Exercise:
Every line of the material below should be retyped exactly.

#####

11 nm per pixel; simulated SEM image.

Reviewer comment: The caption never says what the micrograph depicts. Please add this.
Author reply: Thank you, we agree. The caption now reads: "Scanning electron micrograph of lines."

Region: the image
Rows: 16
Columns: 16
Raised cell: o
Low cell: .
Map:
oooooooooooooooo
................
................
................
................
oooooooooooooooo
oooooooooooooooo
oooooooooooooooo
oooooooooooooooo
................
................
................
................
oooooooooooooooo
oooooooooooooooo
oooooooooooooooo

#####

Answer area:
11 nm per pixel; simulated SEM image.

Reviewer comment: The caption never says what the micrograph depicts. Please add this.
Author reply: Thank you, we agree. The caption now reads: "Scanning electron micrograph of lines."

Region: the image
Rows: 16
Columns: 16
Raised cell: o
Low cell: .
Map:
oooooooooooooooo
................
................
................
................
oooooooooooooooo
oooooooooooooooo
oooooooooooooooo
oooooooooooooooo
................
................
................
................
oooooooooooooooo
oooooooooooooooo
oooooooooooooooo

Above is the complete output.